------ The data

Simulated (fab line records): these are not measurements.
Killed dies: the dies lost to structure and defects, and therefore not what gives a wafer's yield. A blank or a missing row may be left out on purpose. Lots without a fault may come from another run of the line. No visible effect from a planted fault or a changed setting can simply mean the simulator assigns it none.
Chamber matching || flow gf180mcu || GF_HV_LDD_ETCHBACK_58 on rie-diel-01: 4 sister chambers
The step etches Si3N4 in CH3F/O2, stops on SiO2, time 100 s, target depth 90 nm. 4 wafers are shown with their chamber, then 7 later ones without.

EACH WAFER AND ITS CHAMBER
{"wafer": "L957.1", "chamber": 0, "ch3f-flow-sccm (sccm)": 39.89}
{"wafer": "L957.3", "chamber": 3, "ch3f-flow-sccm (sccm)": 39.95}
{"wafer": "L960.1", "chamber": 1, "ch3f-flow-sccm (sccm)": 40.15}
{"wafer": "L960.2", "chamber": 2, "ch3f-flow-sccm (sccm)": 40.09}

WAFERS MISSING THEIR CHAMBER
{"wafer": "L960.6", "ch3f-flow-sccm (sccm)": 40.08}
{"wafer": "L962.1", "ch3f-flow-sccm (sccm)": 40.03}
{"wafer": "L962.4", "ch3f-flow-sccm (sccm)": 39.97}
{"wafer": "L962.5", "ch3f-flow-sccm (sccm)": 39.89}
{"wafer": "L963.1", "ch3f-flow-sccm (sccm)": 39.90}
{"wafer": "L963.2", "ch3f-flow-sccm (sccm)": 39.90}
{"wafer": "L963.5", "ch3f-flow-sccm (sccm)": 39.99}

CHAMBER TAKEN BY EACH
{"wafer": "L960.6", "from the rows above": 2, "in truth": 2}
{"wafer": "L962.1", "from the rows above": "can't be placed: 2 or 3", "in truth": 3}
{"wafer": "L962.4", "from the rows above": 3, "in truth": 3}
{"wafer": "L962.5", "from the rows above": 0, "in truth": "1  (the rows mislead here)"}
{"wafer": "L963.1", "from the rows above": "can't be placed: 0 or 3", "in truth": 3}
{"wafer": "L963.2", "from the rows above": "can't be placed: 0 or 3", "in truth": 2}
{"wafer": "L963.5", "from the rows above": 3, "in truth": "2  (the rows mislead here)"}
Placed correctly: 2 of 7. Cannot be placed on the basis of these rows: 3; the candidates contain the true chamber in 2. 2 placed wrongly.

------------

> [Work task]:
For this task, write out exactly the lines of the entries above, starting at the line with "The step etches" and ending at the line with "WAFERS MISSING THEIR CHAMBER", both included, and no others.

> [Your response]:
The step etches Si3N4 in CH3F/O2, stops on SiO2, time 100 s, target depth 90 nm. 4 wafers are shown with their chamber, then 7 later ones without.

EACH WAFER AND ITS CHAMBER
{"wafer": "L957.1", "chamber": 0, "ch3f-flow-sccm (sccm)": 39.89}
{"wafer": "L957.3", "chamber": 3, "ch3f-flow-sccm (sccm)": 39.95}
{"wafer": "L960.1", "chamber": 1, "ch3f-flow-sccm (sccm)": 40.15}
{"wafer": "L960.2", "chamber": 2, "ch3f-flow-sccm (sccm)": 40.09}

WAFERS MISSING THEIR CHAMBER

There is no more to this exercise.